_LISTED ENTRIES:_
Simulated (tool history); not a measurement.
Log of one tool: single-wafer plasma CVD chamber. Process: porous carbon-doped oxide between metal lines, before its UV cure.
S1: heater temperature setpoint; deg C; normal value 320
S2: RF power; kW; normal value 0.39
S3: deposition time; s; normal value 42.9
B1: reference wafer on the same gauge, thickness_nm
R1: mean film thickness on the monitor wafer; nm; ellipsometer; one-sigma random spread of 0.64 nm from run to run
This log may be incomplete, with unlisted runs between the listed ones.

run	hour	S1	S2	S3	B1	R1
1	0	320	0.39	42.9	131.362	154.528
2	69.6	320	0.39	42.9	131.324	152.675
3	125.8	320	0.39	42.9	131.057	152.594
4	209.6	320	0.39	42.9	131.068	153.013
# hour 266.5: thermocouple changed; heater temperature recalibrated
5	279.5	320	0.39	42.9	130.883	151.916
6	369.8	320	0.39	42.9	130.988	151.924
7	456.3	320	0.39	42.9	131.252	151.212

_WORK INSTRUCTION:_ Every entry should be given again exactly as written.

_RESULT:_
Simulated (tool history); not a measurement.
Log of one tool: single-wafer plasma CVD chamber. Process: porous carbon-doped oxide between metal lines, before its UV cure.
S1: heater temperature setpoint; deg C; normal value 320
S2: RF power; kW; normal value 0.39
S3: deposition time; s; normal value 42.9
B1: reference wafer on the same gauge, thickness_nm
R1: mean film thickness on the monitor wafer; nm; ellipsometer; one-sigma random spread of 0.64 nm from run to run
This log may be incomplete, with unlisted runs between the listed ones.

run	hour	S1	S2	S3	B1	R1
1	0	320	0.39	42.9	131.362	154.528
2	69.6	320	0.39	42.9	131.324	152.675
3	125.8	320	0.39	42.9	131.057	152.594
4	209.6	320	0.39	42.9	131.068	153.013
# hour 266.5: thermocouple changed; heater temperature recalibrated
5	279.5	320	0.39	42.9	130.883	151.916
6	369.8	320	0.39	42.9	130.988	151.924
7	456.3	320	0.39	42.9	131.252	151.212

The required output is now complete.